• • • •

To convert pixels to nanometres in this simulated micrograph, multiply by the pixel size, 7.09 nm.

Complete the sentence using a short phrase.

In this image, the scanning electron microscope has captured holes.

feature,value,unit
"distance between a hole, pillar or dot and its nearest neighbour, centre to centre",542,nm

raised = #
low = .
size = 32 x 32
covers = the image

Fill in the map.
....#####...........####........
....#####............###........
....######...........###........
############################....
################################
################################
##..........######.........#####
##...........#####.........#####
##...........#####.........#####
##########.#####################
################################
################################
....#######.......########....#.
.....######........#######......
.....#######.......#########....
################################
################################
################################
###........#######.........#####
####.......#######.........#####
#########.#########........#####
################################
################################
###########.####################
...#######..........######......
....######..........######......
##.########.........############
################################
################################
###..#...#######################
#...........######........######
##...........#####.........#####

• • • •

Exercise
Set down the lines of the records exactly, from the first one through the line containing "size = 32 x 32", and add nothing else.

Answer box
To convert pixels to nanometres in this simulated micrograph, multiply by the pixel size, 7.09 nm.

Complete the sentence using a short phrase.

In this image, the scanning electron microscope has captured holes.

feature,value,unit
"distance between a hole, pillar or dot and its nearest neighbour, centre to centre",542,nm

raised = #
low = .
size = 32 x 32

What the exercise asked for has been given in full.